> Information shown:
──────────────────────────────

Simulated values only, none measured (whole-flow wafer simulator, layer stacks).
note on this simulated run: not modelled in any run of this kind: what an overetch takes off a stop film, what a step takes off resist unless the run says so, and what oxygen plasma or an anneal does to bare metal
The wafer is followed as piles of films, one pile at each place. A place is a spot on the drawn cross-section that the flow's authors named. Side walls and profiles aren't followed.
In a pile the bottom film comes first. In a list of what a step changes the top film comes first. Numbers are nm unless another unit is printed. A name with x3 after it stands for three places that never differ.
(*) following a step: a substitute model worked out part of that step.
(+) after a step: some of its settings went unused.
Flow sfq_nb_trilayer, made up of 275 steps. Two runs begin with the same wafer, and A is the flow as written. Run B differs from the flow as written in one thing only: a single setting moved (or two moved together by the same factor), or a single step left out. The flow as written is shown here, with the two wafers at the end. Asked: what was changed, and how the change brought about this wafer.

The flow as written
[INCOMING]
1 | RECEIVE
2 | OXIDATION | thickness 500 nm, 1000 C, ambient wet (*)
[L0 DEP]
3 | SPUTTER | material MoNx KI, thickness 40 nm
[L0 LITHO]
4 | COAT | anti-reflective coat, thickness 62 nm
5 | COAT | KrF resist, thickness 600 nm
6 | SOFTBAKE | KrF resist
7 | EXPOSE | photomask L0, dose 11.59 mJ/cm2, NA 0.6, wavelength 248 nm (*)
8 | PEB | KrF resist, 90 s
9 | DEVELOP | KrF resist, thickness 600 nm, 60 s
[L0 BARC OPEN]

──────────────────────────────

> Work item: Reproduce the full set of entries above exactly, without dropping a line.

> Worked solution:
Simulated values only, none measured (whole-flow wafer simulator, layer stacks).
note on this simulated run: not modelled in any run of this kind: what an overetch takes off a stop film, what a step takes off resist unless the run says so, and what oxygen plasma or an anneal does to bare metal
The wafer is followed as piles of films, one pile at each place. A place is a spot on the drawn cross-section that the flow's authors named. Side walls and profiles aren't followed.
In a pile the bottom film comes first. In a list of what a step changes the top film comes first. Numbers are nm unless another unit is printed. A name with x3 after it stands for three places that never differ.
(*) following a step: a substitute model worked out part of that step.
(+) after a step: some of its settings went unused.
Flow sfq_nb_trilayer, made up of 275 steps. Two runs begin with the same wafer, and A is the flow as written. Run B differs from the flow as written in one thing only: a single setting moved (or two moved together by the same factor), or a single step left out. The flow as written is shown here, with the two wafers at the end. Asked: what was changed, and how the change brought about this wafer.

The flow as written
[INCOMING]
1 | RECEIVE
2 | OXIDATION | thickness 500 nm, 1000 C, ambient wet (*)
[L0 DEP]
3 | SPUTTER | material MoNx KI, thickness 40 nm
[L0 LITHO]
4 | COAT | anti-reflective coat, thickness 62 nm
5 | COAT | KrF resist, thickness 600 nm
6 | SOFTBAKE | KrF resist
7 | EXPOSE | photomask L0, dose 11.59 mJ/cm2, NA 0.6, wavelength 248 nm (*)
8 | PEB | KrF resist, 90 s
9 | DEVELOP | KrF resist, thickness 600 nm, 60 s
[L0 BARC OPEN]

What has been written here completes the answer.